**RECORD EXTRACTS**
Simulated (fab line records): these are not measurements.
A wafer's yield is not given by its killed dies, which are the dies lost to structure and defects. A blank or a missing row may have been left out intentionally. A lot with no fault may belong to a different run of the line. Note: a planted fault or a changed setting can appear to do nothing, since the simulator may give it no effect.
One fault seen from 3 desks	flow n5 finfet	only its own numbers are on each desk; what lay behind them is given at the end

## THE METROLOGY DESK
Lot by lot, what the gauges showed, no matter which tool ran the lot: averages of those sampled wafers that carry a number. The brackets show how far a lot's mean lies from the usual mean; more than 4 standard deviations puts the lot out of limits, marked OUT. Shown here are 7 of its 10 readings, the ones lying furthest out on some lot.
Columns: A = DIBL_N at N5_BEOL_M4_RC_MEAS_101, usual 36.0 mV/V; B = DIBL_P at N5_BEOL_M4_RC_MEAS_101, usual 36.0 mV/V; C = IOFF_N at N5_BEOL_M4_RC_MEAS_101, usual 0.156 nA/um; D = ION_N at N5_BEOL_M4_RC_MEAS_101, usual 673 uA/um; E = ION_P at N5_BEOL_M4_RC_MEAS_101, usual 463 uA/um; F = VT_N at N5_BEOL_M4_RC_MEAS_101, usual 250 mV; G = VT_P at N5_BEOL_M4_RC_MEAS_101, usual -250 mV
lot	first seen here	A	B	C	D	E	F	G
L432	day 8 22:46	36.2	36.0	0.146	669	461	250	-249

**WORK TASK**
Please output exactly the lines between the one holding "## THE METROLOGY DESK" and the one holding "Lot by lot, what" in the records above, inclusive, and nothing more.

**TASK OUTPUT**
## THE METROLOGY DESK
Lot by lot, what the gauges showed, no matter which tool ran the lot: averages of those sampled wafers that carry a number. The brackets show how far a lot's mean lies from the usual mean; more than 4 standard deviations puts the lot out of limits, marked OUT. Shown here are 7 of its 10 readings, the ones lying furthest out on some lot.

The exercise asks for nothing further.